## INFORMATION SHOWN
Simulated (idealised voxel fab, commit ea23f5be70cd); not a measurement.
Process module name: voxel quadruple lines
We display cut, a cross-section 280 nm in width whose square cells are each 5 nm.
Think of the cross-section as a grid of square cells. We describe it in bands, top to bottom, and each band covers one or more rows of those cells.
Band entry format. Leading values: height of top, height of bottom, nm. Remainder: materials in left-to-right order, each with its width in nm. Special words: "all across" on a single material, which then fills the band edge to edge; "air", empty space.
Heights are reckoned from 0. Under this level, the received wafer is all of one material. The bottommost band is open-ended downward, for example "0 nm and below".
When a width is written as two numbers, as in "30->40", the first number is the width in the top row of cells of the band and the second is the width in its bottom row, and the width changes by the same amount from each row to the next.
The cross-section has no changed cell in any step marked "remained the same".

## ACTIVITY
Give back exactly the lines from the beginning of the records through the line containing "When a width", and only those.

## EXERCISE OUTPUT
Simulated (idealised voxel fab, commit ea23f5be70cd); not a measurement.
Process module name: voxel quadruple lines
We display cut, a cross-section 280 nm in width whose square cells are each 5 nm.
Think of the cross-section as a grid of square cells. We describe it in bands, top to bottom, and each band covers one or more rows of those cells.
Band entry format. Leading values: height of top, height of bottom, nm. Remainder: materials in left-to-right order, each with its width in nm. Special words: "all across" on a single material, which then fills the band edge to edge; "air", empty space.
Heights are reckoned from 0. Under this level, the received wafer is all of one material. The bottommost band is open-ended downward, for example "0 nm and below".
When a width is written as two numbers, as in "30->40", the first number is the width in the top row of cells of the band and the second is the width in its bottom row, and the width changes by the same amount from each row to the next.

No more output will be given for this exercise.